ASSIGNMENT:
From the records below, transcribe exactly the lines that begin at the line with "- z 0 and below: Si edge to edge" and end at the line with "- z 15 to 5: Ru edge to edge", both included.

============
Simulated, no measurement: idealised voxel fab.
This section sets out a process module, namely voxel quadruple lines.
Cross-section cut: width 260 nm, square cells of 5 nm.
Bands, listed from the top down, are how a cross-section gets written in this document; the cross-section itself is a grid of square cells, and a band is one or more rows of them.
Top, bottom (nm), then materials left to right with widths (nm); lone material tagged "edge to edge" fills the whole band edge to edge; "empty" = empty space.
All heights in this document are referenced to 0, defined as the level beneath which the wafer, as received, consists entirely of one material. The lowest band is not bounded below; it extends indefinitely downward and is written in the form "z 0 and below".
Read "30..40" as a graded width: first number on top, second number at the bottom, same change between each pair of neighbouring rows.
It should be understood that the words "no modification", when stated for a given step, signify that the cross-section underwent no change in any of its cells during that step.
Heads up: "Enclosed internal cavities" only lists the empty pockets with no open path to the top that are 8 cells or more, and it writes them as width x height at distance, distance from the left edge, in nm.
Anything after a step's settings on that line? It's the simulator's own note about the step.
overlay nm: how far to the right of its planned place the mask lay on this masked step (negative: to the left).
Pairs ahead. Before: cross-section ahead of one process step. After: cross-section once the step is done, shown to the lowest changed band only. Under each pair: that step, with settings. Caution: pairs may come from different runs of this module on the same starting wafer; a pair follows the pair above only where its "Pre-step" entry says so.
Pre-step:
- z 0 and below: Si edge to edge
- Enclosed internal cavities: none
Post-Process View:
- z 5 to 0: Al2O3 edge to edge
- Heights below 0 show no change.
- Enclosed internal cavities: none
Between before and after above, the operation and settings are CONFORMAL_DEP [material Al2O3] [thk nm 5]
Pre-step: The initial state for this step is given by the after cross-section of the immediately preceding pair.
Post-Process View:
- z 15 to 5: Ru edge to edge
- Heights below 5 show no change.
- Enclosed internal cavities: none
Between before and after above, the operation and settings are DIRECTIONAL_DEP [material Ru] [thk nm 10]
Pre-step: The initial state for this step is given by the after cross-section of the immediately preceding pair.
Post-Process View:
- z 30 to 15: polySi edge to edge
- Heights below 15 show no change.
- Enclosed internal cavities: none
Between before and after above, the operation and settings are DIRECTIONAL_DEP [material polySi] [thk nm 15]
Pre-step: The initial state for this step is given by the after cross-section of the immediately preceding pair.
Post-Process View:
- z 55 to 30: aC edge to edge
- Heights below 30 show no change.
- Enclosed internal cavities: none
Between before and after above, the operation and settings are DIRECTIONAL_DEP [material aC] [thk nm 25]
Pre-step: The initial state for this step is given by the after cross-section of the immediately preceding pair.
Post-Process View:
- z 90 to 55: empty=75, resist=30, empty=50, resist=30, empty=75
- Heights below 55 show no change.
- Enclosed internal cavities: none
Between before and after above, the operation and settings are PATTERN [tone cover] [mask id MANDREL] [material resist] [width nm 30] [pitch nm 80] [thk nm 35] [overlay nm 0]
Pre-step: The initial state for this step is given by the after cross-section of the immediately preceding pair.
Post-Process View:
============

PROBLEM SOLUTION:
- z 0 and below: Si edge to edge
- Enclosed internal cavities: none
Post-Process View:
- z 5 to 0: Al2O3 edge to edge
- Heights below 0 show no change.
- Enclosed internal cavities: none
Between before and after above, the operation and settings are CONFORMAL_DEP [material Al2O3] [thk nm 5]
Pre-step: The initial state for this step is given by the after cross-section of the immediately preceding pair.
Post-Process View:
- z 15 to 5: Ru edge to edge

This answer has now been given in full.